*Work order:*
When the line containing "alike: overlay_x_nm, overlay_y_nm" appears in the data below, begin copying there and stop only after the line containing "difference | sigmas".

*Provided information:*
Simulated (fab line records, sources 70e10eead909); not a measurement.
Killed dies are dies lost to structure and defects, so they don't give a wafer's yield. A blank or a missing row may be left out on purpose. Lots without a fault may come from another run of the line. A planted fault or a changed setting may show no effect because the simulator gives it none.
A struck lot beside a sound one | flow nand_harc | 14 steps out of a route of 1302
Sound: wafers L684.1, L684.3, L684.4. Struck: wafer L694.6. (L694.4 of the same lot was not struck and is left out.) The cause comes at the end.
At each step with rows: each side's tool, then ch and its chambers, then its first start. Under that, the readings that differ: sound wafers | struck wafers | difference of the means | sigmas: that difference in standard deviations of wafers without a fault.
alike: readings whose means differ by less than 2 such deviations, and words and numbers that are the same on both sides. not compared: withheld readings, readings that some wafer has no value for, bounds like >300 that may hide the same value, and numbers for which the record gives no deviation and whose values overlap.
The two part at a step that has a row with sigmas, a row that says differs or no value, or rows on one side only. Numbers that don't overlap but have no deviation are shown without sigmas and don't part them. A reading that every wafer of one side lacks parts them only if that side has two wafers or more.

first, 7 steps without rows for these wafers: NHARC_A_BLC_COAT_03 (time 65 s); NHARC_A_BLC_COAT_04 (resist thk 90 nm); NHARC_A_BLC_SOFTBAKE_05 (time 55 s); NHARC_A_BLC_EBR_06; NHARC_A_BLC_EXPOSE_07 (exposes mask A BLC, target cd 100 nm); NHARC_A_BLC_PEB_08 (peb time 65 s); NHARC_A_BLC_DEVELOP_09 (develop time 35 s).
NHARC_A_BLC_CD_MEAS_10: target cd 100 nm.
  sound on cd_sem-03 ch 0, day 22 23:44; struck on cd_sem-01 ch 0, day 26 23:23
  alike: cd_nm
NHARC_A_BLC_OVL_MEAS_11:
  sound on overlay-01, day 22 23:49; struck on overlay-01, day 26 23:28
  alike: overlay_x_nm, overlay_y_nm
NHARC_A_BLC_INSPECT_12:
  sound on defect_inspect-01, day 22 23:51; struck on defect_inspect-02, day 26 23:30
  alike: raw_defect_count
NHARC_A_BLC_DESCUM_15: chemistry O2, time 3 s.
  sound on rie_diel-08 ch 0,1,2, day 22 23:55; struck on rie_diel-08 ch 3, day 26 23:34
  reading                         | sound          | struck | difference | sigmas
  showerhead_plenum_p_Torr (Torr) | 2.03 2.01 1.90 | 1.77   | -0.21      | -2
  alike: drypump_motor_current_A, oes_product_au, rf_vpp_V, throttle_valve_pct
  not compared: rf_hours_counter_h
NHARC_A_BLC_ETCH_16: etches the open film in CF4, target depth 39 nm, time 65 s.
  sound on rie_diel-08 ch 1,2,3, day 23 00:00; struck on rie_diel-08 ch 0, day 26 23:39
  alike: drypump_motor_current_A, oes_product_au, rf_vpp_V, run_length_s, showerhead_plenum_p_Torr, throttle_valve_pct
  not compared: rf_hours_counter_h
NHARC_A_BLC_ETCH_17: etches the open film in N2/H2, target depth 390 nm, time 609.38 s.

*Your solution:*
  alike: overlay_x_nm, overlay_y_nm
NHARC_A_BLC_INSPECT_12:
  sound on defect_inspect-01, day 22 23:51; struck on defect_inspect-02, day 26 23:30
  alike: raw_defect_count
NHARC_A_BLC_DESCUM_15: chemistry O2, time 3 s.
  sound on rie_diel-08 ch 0,1,2, day 22 23:55; struck on rie_diel-08 ch 3, day 26 23:34
  reading                         | sound          | struck | difference | sigmas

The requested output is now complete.